◆ **Activity**
Give back exactly the first lines of the entries below, through the line with "Goals for the".

◆ **Data under study**
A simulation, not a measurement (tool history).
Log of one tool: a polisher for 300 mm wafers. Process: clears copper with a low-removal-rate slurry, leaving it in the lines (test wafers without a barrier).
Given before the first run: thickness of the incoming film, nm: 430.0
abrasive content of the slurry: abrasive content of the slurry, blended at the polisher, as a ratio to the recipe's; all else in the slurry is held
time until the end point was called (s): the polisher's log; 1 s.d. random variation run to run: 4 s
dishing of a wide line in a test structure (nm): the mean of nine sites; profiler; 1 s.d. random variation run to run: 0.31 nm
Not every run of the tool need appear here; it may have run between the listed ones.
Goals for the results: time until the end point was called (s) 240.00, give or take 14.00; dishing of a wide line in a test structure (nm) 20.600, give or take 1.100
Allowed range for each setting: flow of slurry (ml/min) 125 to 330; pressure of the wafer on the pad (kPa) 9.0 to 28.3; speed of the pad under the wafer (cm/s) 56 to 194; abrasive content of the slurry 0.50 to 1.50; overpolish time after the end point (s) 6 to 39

◆ **Written reply**
A simulation, not a measurement (tool history).
Log of one tool: a polisher for 300 mm wafers. Process: clears copper with a low-removal-rate slurry, leaving it in the lines (test wafers without a barrier).
Given before the first run: thickness of the incoming film, nm: 430.0
abrasive content of the slurry: abrasive content of the slurry, blended at the polisher, as a ratio to the recipe's; all else in the slurry is held
time until the end point was called (s): the polisher's log; 1 s.d. random variation run to run: 4 s
dishing of a wide line in a test structure (nm): the mean of nine sites; profiler; 1 s.d. random variation run to run: 0.31 nm
Not every run of the tool need appear here; it may have run between the listed ones.
Goals for the results: time until the end point was called (s) 240.00, give or take 14.00; dishing of a wide line in a test structure (nm) 20.600, give or take 1.100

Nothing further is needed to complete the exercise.